Please print every line of the material below exactly.

§ Given information
..........

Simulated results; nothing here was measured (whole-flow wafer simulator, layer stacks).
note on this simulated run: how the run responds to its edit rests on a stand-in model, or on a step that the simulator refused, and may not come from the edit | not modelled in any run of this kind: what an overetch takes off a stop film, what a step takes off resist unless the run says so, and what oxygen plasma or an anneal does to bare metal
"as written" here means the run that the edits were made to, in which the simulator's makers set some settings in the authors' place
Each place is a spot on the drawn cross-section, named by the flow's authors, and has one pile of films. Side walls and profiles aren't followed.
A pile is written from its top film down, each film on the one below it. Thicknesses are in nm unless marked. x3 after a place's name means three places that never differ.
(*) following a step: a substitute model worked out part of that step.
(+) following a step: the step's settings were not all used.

..........

§ Exercise answer
Simulated results; nothing here was measured (whole-flow wafer simulator, layer stacks).
note on this simulated run: how the run responds to its edit rests on a stand-in model, or on a step that the simulator refused, and may not come from the edit | not modelled in any run of this kind: what an overetch takes off a stop film, what a step takes off resist unless the run says so, and what oxygen plasma or an anneal does to bare metal
"as written" here means the run that the edits were made to, in which the simulator's makers set some settings in the authors' place
Each place is a spot on the drawn cross-section, named by the flow's authors, and has one pile of films. Side walls and profiles aren't followed.
A pile is written from its top film down, each film on the one below it. Thicknesses are in nm unless marked. x3 after a place's name means three places that never differ.
(*) following a step: a substitute model worked out part of that step.
(+) following a step: the step's settings were not all used.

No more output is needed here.